-- Given records follows --

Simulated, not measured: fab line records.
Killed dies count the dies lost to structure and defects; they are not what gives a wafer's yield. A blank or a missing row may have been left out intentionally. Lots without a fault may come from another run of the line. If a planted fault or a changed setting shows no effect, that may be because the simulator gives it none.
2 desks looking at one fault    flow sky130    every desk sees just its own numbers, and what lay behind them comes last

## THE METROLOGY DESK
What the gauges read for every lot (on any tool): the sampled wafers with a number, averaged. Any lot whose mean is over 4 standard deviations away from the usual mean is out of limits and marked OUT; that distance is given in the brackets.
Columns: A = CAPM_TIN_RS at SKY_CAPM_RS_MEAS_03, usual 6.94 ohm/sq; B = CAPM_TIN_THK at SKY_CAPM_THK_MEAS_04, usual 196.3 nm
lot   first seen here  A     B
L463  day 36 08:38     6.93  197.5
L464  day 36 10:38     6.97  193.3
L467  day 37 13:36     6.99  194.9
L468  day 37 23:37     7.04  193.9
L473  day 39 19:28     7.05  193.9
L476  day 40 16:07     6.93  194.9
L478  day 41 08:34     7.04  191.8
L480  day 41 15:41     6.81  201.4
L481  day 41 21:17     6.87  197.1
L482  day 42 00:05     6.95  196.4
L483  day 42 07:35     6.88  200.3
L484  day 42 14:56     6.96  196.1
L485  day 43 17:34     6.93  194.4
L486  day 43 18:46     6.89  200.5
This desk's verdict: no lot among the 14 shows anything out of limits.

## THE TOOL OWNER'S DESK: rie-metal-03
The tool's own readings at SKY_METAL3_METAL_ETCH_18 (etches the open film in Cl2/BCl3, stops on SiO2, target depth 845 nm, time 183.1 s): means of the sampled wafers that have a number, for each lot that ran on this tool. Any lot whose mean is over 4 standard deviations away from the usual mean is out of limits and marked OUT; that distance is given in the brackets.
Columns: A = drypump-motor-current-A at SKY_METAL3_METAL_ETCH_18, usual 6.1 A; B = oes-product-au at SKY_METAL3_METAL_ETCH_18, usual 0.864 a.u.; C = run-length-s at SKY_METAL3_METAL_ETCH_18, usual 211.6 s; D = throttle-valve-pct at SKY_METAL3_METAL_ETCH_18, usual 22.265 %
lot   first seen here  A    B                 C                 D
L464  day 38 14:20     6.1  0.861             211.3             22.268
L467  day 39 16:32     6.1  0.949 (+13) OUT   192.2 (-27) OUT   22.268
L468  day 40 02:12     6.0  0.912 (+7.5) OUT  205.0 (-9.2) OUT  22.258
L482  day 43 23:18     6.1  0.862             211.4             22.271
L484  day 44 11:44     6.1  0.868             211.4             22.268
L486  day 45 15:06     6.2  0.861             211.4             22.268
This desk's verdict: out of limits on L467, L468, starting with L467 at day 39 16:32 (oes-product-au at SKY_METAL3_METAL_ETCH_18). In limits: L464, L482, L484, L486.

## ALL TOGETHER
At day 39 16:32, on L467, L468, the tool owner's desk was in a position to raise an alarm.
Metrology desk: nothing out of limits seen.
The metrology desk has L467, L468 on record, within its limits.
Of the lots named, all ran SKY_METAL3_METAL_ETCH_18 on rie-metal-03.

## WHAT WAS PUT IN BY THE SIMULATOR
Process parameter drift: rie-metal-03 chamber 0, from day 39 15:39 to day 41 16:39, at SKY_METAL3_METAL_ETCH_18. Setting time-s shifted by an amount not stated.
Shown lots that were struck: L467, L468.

-- Given records concluded --

• **Work task**
Please retype, with no changes, the lines that run from the first line of the entries to the line with "## THE TOOL OWNER'S DESK: rie-metal-03", both ends included.

• **Written answer**
Simulated, not measured: fab line records.
Killed dies count the dies lost to structure and defects; they are not what gives a wafer's yield. A blank or a missing row may have been left out intentionally. Lots without a fault may come from another run of the line. If a planted fault or a changed setting shows no effect, that may be because the simulator gives it none.
2 desks looking at one fault    flow sky130    every desk sees just its own numbers, and what lay behind them comes last

## THE METROLOGY DESK
What the gauges read for every lot (on any tool): the sampled wafers with a number, averaged. Any lot whose mean is over 4 standard deviations away from the usual mean is out of limits and marked OUT; that distance is given in the brackets.
Columns: A = CAPM_TIN_RS at SKY_CAPM_RS_MEAS_03, usual 6.94 ohm/sq; B = CAPM_TIN_THK at SKY_CAPM_THK_MEAS_04, usual 196.3 nm
lot   first seen here  A     B
L463  day 36 08:38     6.93  197.5
L464  day 36 10:38     6.97  193.3
L467  day 37 13:36     6.99  194.9
L468  day 37 23:37     7.04  193.9
L473  day 39 19:28     7.05  193.9
L476  day 40 16:07     6.93  194.9
L478  day 41 08:34     7.04  191.8
L480  day 41 15:41     6.81  201.4
L481  day 41 21:17     6.87  197.1
L482  day 42 00:05     6.95  196.4
L483  day 42 07:35     6.88  200.3
L484  day 42 14:56     6.96  196.1
L485  day 43 17:34     6.93  194.4
L486  day 43 18:46     6.89  200.5
This desk's verdict: no lot among the 14 shows anything out of limits.

## THE TOOL OWNER'S DESK: rie-metal-03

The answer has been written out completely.